--- Information ---
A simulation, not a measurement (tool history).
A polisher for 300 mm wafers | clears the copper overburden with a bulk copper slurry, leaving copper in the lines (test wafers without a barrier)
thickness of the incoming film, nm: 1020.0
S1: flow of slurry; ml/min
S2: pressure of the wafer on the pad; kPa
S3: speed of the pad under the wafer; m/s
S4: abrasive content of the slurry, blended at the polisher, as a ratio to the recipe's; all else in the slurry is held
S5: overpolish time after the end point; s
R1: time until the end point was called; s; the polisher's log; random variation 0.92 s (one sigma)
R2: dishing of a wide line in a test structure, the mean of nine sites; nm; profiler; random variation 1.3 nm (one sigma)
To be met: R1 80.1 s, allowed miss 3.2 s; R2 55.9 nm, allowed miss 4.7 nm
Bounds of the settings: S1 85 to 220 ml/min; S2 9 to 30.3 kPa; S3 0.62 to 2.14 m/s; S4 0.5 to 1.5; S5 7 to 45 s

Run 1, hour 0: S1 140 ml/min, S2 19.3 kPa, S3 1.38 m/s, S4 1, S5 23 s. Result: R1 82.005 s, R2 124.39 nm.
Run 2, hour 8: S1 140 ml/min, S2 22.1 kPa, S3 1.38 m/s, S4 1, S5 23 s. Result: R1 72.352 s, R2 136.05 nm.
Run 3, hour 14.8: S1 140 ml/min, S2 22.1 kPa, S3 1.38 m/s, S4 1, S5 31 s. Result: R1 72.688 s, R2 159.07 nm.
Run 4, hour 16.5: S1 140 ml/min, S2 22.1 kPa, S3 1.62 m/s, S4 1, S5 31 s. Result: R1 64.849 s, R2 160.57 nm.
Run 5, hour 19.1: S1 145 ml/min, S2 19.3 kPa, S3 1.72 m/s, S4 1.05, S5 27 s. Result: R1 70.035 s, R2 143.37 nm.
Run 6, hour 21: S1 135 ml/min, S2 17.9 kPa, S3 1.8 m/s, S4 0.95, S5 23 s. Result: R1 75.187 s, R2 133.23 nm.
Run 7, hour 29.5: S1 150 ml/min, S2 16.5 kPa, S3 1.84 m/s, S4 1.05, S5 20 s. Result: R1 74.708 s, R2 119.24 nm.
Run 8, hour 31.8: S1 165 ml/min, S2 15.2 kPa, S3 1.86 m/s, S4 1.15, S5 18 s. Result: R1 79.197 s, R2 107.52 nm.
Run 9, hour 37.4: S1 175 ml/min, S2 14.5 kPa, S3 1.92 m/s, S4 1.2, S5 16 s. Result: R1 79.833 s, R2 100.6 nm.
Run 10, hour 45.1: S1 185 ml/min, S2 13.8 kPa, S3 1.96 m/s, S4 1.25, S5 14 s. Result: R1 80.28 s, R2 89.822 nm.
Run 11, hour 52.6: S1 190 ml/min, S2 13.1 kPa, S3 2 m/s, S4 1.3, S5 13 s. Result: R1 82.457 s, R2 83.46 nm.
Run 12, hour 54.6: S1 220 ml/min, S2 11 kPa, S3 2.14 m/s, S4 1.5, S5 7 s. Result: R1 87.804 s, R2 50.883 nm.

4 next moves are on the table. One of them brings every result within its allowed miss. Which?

--- Action item ---
Scan the lines above for "Run 6, hour" and for "Run 12, hour". Repeat exactly the line holding each of them and every line in between.

--- Task output ---
Run 6, hour 21: S1 135 ml/min, S2 17.9 kPa, S3 1.8 m/s, S4 0.95, S5 23 s. Result: R1 75.187 s, R2 133.23 nm.
Run 7, hour 29.5: S1 150 ml/min, S2 16.5 kPa, S3 1.84 m/s, S4 1.05, S5 20 s. Result: R1 74.708 s, R2 119.24 nm.
Run 8, hour 31.8: S1 165 ml/min, S2 15.2 kPa, S3 1.86 m/s, S4 1.15, S5 18 s. Result: R1 79.197 s, R2 107.52 nm.
Run 9, hour 37.4: S1 175 ml/min, S2 14.5 kPa, S3 1.92 m/s, S4 1.2, S5 16 s. Result: R1 79.833 s, R2 100.6 nm.
Run 10, hour 45.1: S1 185 ml/min, S2 13.8 kPa, S3 1.96 m/s, S4 1.25, S5 14 s. Result: R1 80.28 s, R2 89.822 nm.
Run 11, hour 52.6: S1 190 ml/min, S2 13.1 kPa, S3 2 m/s, S4 1.3, S5 13 s. Result: R1 82.457 s, R2 83.46 nm.
Run 12, hour 54.6: S1 220 ml/min, S2 11 kPa, S3 2.14 m/s, S4 1.5, S5 7 s. Result: R1 87.804 s, R2 50.883 nm.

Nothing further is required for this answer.